Data listing:
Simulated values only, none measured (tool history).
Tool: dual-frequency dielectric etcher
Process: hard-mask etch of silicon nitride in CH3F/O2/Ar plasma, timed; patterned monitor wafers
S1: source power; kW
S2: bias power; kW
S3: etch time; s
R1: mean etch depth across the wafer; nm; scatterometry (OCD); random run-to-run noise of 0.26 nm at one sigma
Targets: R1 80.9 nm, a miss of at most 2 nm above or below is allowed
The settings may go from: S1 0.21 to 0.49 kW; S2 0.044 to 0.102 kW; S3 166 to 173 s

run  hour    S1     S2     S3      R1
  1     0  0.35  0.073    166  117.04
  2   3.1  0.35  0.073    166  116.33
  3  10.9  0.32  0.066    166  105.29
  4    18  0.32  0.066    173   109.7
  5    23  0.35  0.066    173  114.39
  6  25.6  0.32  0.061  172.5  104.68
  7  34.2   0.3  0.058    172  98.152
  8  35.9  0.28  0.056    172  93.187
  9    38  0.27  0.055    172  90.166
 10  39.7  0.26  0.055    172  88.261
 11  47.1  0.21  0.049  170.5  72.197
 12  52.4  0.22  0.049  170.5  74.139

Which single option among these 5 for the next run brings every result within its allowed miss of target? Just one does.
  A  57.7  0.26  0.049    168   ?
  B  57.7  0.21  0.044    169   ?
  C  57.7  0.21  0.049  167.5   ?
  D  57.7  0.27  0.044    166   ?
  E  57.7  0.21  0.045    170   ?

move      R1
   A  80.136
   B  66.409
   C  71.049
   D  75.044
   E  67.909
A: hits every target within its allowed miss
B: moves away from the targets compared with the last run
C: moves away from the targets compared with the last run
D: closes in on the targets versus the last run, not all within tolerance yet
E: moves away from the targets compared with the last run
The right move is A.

Exercise: What is needed is an exact copy of the entries from their first line down to the line with "R1: mean etch", that line included, and nothing beyond it.

Reply:
Simulated values only, none measured (tool history).
Tool: dual-frequency dielectric etcher
Process: hard-mask etch of silicon nitride in CH3F/O2/Ar plasma, timed; patterned monitor wafers
S1: source power; kW
S2: bias power; kW
S3: etch time; s
R1: mean etch depth across the wafer; nm; scatterometry (OCD); random run-to-run noise of 0.26 nm at one sigma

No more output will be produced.